--------------------------------------------------

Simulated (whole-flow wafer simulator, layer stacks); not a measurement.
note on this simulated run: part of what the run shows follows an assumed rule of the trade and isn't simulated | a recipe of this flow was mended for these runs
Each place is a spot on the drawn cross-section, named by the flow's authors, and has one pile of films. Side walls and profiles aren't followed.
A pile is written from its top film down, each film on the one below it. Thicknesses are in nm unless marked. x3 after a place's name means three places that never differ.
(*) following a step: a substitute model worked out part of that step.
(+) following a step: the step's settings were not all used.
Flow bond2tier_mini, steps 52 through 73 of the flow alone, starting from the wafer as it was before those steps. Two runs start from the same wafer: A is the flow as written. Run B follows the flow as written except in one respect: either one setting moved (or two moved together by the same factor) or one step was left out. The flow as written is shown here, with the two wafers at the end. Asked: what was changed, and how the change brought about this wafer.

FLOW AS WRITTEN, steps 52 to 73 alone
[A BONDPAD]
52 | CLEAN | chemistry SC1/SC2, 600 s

--------------------------------------------------

The lines to copy run from the first line of the entries to the line containing "note on this"; copy them exactly and output nothing else.

Simulated (whole-flow wafer simulator, layer stacks); not a measurement.
note on this simulated run: part of what the run shows follows an assumed rule of the trade and isn't simulated | a recipe of this flow was mended for these runs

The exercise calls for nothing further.